- Work instruction:
Everything from the first line of the material below through the line containing "A wafer's yield" is to be printed exactly, and nothing more.

[Available data]

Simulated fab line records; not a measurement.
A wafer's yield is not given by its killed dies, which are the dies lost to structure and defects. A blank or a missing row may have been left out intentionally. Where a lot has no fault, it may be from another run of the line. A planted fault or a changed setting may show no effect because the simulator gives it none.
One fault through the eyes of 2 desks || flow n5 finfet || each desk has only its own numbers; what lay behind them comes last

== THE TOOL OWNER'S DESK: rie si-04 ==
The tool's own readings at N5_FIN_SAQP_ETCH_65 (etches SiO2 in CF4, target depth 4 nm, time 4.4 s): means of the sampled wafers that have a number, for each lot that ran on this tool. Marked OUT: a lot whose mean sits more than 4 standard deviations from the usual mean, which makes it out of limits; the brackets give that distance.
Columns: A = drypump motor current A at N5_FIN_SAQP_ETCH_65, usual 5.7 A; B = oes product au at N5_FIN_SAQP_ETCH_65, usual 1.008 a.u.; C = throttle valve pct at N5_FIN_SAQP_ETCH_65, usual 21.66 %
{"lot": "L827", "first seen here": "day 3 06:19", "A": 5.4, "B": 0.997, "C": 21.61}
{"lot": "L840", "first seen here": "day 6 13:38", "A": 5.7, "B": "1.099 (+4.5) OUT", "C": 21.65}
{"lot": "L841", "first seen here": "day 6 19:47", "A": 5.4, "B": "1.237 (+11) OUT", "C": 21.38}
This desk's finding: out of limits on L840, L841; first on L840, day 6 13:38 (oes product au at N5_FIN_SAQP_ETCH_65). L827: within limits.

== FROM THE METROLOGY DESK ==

[/Available data]

- Response box:
Simulated fab line records; not a measurement.
A wafer's yield is not given by its killed dies, which are the dies lost to structure and defects. A blank or a missing row may have been left out intentionally. Where a lot has no fault, it may be from another run of the line. A planted fault or a changed setting may show no effect because the simulator gives it none.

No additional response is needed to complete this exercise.